(Provided information begins)

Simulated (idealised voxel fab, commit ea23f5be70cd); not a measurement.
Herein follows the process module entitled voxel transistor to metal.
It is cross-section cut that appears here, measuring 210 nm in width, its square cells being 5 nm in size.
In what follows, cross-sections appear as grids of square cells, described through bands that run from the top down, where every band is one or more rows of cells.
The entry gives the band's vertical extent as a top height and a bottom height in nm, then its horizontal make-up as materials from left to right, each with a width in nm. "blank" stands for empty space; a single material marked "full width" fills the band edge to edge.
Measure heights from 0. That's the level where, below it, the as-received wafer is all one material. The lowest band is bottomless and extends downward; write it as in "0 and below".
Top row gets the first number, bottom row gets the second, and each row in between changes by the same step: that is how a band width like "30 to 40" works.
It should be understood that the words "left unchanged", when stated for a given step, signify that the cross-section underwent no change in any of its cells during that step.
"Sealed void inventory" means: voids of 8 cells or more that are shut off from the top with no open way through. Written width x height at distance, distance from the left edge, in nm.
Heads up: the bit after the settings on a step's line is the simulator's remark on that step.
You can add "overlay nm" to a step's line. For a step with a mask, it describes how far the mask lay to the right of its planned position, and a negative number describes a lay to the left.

(Provided information ends)

• Requirement
Give all the entries again exactly; leave none out.

• Written solution
Simulated (idealised voxel fab, commit ea23f5be70cd); not a measurement.
Herein follows the process module entitled voxel transistor to metal.
It is cross-section cut that appears here, measuring 210 nm in width, its square cells being 5 nm in size.
In what follows, cross-sections appear as grids of square cells, described through bands that run from the top down, where every band is one or more rows of cells.
The entry gives the band's vertical extent as a top height and a bottom height in nm, then its horizontal make-up as materials from left to right, each with a width in nm. "blank" stands for empty space; a single material marked "full width" fills the band edge to edge.
Measure heights from 0. That's the level where, below it, the as-received wafer is all one material. The lowest band is bottomless and extends downward; write it as in "0 and below".
Top row gets the first number, bottom row gets the second, and each row in between changes by the same step: that is how a band width like "30 to 40" works.
It should be understood that the words "left unchanged", when stated for a given step, signify that the cross-section underwent no change in any of its cells during that step.
"Sealed void inventory" means: voids of 8 cells or more that are shut off from the top with no open way through. Written width x height at distance, distance from the left edge, in nm.
Heads up: the bit after the settings on a step's line is the simulator's remark on that step.
You can add "overlay nm" to a step's line. For a step with a mask, it describes how far the mask lay to the right of its planned position, and a negative number describes a lay to the left.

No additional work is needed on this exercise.